^^^^^^^^

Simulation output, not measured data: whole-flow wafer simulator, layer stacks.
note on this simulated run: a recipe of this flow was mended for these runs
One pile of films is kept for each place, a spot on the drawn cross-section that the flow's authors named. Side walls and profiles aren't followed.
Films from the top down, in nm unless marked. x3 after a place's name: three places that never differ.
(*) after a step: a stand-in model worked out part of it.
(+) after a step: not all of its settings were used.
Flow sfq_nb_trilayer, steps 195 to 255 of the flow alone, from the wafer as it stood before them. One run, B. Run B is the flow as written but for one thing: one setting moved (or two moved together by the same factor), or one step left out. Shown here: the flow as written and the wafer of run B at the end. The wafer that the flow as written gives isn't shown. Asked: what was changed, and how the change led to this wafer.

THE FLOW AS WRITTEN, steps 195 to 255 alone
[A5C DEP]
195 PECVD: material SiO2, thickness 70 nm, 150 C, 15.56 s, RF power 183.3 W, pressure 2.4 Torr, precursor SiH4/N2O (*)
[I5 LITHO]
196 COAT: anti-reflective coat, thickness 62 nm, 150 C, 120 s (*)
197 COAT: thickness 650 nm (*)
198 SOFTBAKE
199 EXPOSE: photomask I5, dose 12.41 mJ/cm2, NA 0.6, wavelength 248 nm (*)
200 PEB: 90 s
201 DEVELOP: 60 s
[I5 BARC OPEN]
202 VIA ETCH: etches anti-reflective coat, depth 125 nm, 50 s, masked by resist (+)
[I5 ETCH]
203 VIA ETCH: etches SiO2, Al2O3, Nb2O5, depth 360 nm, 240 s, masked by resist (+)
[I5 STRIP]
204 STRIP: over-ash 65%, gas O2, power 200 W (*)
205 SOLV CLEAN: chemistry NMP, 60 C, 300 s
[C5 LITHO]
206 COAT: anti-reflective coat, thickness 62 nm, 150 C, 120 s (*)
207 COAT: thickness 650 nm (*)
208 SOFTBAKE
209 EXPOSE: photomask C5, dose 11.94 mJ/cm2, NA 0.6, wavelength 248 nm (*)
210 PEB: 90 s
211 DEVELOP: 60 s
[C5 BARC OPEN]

^^^^^^^^

# Work instruction
Above are the entries; repeat their lines exactly, from the first through the one that contains "198 SOFTBAKE".

# Problem solution
Simulation output, not measured data: whole-flow wafer simulator, layer stacks.
note on this simulated run: a recipe of this flow was mended for these runs
One pile of films is kept for each place, a spot on the drawn cross-section that the flow's authors named. Side walls and profiles aren't followed.
Films from the top down, in nm unless marked. x3 after a place's name: three places that never differ.
(*) after a step: a stand-in model worked out part of it.
(+) after a step: not all of its settings were used.
Flow sfq_nb_trilayer, steps 195 to 255 of the flow alone, from the wafer as it stood before them. One run, B. Run B is the flow as written but for one thing: one setting moved (or two moved together by the same factor), or one step left out. Shown here: the flow as written and the wafer of run B at the end. The wafer that the flow as written gives isn't shown. Asked: what was changed, and how the change led to this wafer.

THE FLOW AS WRITTEN, steps 195 to 255 alone
[A5C DEP]
195 PECVD: material SiO2, thickness 70 nm, 150 C, 15.56 s, RF power 183.3 W, pressure 2.4 Torr, precursor SiH4/N2O (*)
[I5 LITHO]
196 COAT: anti-reflective coat, thickness 62 nm, 150 C, 120 s (*)
197 COAT: thickness 650 nm (*)
198 SOFTBAKE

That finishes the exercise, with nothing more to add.